□ □ □

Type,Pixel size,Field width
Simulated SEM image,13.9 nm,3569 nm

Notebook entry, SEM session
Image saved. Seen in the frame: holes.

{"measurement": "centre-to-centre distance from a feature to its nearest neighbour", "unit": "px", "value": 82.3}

□ □ □

[Action item]
Each record above should be restated word for word.

[Answer box]
Type,Pixel size,Field width
Simulated SEM image,13.9 nm,3569 nm

Notebook entry, SEM session
Image saved. Seen in the frame: holes.

{"measurement": "centre-to-centre distance from a feature to its nearest neighbour", "unit": "px", "value": 82.3}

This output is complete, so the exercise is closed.